REQUIRED ACTION
Below are the records; restate word for word the lines from the first through the one containing "Killed dies count", and only those.

EXTRACTED MATERIAL
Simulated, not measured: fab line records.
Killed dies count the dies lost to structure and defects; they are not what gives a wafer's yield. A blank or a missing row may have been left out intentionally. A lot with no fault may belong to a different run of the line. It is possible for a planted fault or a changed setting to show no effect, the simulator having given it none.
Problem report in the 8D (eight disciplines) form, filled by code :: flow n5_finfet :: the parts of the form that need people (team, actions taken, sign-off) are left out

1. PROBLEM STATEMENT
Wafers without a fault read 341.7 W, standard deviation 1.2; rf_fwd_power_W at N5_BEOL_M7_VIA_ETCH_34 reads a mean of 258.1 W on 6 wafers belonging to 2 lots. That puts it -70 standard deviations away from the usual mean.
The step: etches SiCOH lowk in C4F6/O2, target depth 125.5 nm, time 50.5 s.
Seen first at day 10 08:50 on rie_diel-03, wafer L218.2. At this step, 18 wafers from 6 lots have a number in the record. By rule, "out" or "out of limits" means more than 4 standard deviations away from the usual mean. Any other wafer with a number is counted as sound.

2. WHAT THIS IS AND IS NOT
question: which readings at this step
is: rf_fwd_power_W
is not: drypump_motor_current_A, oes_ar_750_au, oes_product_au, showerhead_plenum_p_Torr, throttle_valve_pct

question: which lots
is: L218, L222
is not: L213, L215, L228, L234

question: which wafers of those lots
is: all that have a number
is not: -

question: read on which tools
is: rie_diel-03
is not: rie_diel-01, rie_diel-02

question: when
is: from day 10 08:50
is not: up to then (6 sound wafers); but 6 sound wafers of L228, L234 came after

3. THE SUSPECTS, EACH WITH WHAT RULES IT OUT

PROBLEM SOLUTION
Simulated, not measured: fab line records.
Killed dies count the dies lost to structure and defects; they are not what gives a wafer's yield. A blank or a missing row may have been left out intentionally. A lot with no fault may belong to a different run of the line. It is possible for a planted fault or a changed setting to show no effect, the simulator having given it none.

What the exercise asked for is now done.